··· DATA SECTION

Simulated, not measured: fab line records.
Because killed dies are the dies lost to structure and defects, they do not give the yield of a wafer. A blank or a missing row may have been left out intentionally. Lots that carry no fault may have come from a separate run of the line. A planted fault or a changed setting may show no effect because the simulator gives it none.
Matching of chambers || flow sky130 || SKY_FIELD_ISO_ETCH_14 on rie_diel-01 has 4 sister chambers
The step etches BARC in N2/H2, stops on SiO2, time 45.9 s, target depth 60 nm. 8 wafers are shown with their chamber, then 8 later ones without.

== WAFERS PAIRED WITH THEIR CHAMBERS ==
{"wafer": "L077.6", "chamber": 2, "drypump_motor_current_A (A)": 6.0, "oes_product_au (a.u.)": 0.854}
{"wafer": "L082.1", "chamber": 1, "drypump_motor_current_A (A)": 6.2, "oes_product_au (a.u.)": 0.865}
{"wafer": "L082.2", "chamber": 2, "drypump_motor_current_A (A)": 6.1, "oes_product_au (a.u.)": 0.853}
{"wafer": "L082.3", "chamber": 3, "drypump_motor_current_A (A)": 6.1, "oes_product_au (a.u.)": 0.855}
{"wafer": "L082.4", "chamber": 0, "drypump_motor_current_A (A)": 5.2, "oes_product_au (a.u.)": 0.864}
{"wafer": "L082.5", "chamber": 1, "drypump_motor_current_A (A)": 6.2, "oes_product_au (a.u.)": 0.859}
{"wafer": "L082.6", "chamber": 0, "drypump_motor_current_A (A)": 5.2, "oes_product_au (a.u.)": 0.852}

······

== WORK TASK ==
Every entry must be repeated exactly; none may be skipped.

== WRITTEN ANSWER ==
Simulated, not measured: fab line records.
Because killed dies are the dies lost to structure and defects, they do not give the yield of a wafer. A blank or a missing row may have been left out intentionally. Lots that carry no fault may have come from a separate run of the line. A planted fault or a changed setting may show no effect because the simulator gives it none.
Matching of chambers || flow sky130 || SKY_FIELD_ISO_ETCH_14 on rie_diel-01 has 4 sister chambers
The step etches BARC in N2/H2, stops on SiO2, time 45.9 s, target depth 60 nm. 8 wafers are shown with their chamber, then 8 later ones without.

== WAFERS PAIRED WITH THEIR CHAMBERS ==
{"wafer": "L077.6", "chamber": 2, "drypump_motor_current_A (A)": 6.0, "oes_product_au (a.u.)": 0.854}
{"wafer": "L082.1", "chamber": 1, "drypump_motor_current_A (A)": 6.2, "oes_product_au (a.u.)": 0.865}
{"wafer": "L082.2", "chamber": 2, "drypump_motor_current_A (A)": 6.1, "oes_product_au (a.u.)": 0.853}
{"wafer": "L082.3", "chamber": 3, "drypump_motor_current_A (A)": 6.1, "oes_product_au (a.u.)": 0.855}
{"wafer": "L082.4", "chamber": 0, "drypump_motor_current_A (A)": 5.2, "oes_product_au (a.u.)": 0.864}
{"wafer": "L082.5", "chamber": 1, "drypump_motor_current_A (A)": 6.2, "oes_product_au (a.u.)": 0.859}
{"wafer": "L082.6", "chamber": 0, "drypump_motor_current_A (A)": 5.2, "oes_product_au (a.u.)": 0.852}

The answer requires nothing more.